Data for analysis:
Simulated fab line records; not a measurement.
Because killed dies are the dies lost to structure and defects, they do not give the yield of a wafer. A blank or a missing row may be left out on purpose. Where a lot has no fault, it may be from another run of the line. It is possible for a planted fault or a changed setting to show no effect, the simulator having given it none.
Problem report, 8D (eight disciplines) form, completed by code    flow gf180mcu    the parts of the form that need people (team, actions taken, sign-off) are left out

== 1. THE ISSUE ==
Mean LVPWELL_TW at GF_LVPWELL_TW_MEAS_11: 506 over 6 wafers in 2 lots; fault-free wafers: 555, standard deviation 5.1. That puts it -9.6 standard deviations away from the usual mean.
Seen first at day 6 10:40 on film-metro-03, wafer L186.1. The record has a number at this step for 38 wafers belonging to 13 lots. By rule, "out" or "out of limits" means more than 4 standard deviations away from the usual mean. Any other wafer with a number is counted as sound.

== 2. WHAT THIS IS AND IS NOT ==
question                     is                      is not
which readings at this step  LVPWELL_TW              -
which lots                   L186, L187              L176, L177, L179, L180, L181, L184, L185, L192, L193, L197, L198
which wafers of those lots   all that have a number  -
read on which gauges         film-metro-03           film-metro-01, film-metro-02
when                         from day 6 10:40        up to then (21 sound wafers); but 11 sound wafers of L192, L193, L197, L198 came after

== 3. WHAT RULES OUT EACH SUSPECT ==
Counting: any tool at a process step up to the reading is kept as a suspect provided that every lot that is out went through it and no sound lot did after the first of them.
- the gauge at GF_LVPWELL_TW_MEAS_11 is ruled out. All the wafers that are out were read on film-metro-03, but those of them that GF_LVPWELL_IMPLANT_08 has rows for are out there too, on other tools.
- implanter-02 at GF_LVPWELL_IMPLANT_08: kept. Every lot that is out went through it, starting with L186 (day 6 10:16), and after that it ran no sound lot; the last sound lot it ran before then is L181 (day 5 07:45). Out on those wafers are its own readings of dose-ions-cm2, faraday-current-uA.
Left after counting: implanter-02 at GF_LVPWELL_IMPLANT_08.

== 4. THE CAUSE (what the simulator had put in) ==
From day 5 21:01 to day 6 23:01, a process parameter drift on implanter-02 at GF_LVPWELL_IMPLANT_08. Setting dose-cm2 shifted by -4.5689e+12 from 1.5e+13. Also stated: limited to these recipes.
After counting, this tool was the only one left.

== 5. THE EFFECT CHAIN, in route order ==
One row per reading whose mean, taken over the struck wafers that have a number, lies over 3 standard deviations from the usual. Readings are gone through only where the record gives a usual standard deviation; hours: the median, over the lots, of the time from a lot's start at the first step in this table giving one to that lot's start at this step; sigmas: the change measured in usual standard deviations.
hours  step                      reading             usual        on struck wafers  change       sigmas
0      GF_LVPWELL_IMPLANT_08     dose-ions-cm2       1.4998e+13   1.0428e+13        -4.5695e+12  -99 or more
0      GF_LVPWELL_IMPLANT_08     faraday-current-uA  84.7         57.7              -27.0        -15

Requirement:
Take the lines from the first line of the listing up to and including the line with "Because killed dies" and give them again exactly.

Exercise response:
Simulated fab line records; not a measurement.
Because killed dies are the dies lost to structure and defects, they do not give the yield of a wafer. A blank or a missing row may be left out on purpose. Where a lot has no fault, it may be from another run of the line. It is possible for a planted fault or a changed setting to show no effect, the simulator having given it none.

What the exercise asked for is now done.